_DATASET CONTENT_.
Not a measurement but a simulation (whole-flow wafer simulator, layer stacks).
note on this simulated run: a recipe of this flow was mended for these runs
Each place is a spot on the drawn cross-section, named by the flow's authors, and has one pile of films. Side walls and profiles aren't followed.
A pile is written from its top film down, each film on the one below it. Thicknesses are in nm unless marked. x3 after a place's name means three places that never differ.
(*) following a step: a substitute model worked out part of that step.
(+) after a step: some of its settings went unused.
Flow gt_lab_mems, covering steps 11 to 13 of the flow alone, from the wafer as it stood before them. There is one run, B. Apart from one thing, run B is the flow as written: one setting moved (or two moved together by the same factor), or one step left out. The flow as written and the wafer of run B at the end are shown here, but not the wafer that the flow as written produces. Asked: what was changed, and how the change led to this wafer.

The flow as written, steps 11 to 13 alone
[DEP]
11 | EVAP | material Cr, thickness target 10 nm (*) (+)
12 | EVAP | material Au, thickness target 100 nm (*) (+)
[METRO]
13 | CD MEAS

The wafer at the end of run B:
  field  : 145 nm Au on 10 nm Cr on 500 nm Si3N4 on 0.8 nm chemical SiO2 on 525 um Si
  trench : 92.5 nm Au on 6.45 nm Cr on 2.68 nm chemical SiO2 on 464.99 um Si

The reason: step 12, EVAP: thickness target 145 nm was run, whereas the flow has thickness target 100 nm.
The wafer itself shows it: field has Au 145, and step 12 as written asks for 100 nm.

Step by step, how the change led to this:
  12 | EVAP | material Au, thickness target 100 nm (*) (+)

_ASSIGNED TASK_. Through the line that contains "Step by step, how", copy the material above exactly, beginning at its first line and including nothing more.

_RESULT_.
Not a measurement but a simulation (whole-flow wafer simulator, layer stacks).
note on this simulated run: a recipe of this flow was mended for these runs
Each place is a spot on the drawn cross-section, named by the flow's authors, and has one pile of films. Side walls and profiles aren't followed.
A pile is written from its top film down, each film on the one below it. Thicknesses are in nm unless marked. x3 after a place's name means three places that never differ.
(*) following a step: a substitute model worked out part of that step.
(+) after a step: some of its settings went unused.
Flow gt_lab_mems, covering steps 11 to 13 of the flow alone, from the wafer as it stood before them. There is one run, B. Apart from one thing, run B is the flow as written: one setting moved (or two moved together by the same factor), or one step left out. The flow as written and the wafer of run B at the end are shown here, but not the wafer that the flow as written produces. Asked: what was changed, and how the change led to this wafer.

The flow as written, steps 11 to 13 alone
[DEP]
11 | EVAP | material Cr, thickness target 10 nm (*) (+)
12 | EVAP | material Au, thickness target 100 nm (*) (+)
[METRO]
13 | CD MEAS

The wafer at the end of run B:
  field  : 145 nm Au on 10 nm Cr on 500 nm Si3N4 on 0.8 nm chemical SiO2 on 525 um Si
  trench : 92.5 nm Au on 6.45 nm Cr on 2.68 nm chemical SiO2 on 464.99 um Si

The reason: step 12, EVAP: thickness target 145 nm was run, whereas the flow has thickness target 100 nm.
The wafer itself shows it: field has Au 145, and step 12 as written asks for 100 nm.

Step by step, how the change led to this:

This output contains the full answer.